Brief →
Please reproduce the entire listing exactly.

BEGIN

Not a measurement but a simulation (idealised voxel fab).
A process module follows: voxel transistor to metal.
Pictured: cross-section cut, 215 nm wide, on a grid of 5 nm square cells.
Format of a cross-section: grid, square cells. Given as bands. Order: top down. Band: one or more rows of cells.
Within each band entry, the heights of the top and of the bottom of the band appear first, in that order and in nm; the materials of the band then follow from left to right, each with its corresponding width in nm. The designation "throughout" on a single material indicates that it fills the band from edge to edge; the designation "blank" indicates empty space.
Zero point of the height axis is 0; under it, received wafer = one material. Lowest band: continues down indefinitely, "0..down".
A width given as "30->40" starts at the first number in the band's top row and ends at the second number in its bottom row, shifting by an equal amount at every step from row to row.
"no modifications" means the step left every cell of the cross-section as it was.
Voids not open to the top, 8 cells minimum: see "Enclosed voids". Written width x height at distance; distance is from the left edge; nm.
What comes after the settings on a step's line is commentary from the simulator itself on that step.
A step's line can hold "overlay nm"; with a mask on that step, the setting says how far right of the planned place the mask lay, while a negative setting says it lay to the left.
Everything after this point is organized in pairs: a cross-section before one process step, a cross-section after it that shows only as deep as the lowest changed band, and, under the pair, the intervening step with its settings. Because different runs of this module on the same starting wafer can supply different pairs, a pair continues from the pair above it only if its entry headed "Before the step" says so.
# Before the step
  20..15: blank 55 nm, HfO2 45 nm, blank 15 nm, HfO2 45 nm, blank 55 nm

END

Written response →
Not a measurement but a simulation (idealised voxel fab).
A process module follows: voxel transistor to metal.
Pictured: cross-section cut, 215 nm wide, on a grid of 5 nm square cells.
Format of a cross-section: grid, square cells. Given as bands. Order: top down. Band: one or more rows of cells.
Within each band entry, the heights of the top and of the bottom of the band appear first, in that order and in nm; the materials of the band then follow from left to right, each with its corresponding width in nm. The designation "throughout" on a single material indicates that it fills the band from edge to edge; the designation "blank" indicates empty space.
Zero point of the height axis is 0; under it, received wafer = one material. Lowest band: continues down indefinitely, "0..down".
A width given as "30->40" starts at the first number in the band's top row and ends at the second number in its bottom row, shifting by an equal amount at every step from row to row.
"no modifications" means the step left every cell of the cross-section as it was.
Voids not open to the top, 8 cells minimum: see "Enclosed voids". Written width x height at distance; distance is from the left edge; nm.
What comes after the settings on a step's line is commentary from the simulator itself on that step.
A step's line can hold "overlay nm"; with a mask on that step, the setting says how far right of the planned place the mask lay, while a negative setting says it lay to the left.
Everything after this point is organized in pairs: a cross-section before one process step, a cross-section after it that shows only as deep as the lowest changed band, and, under the pair, the intervening step with its settings. Because different runs of this module on the same starting wafer can supply different pairs, a pair continues from the pair above it only if its entry headed "Before the step" says so.
# Before the step
  20..15: blank 55 nm, HfO2 45 nm, blank 15 nm, HfO2 45 nm, blank 55 nm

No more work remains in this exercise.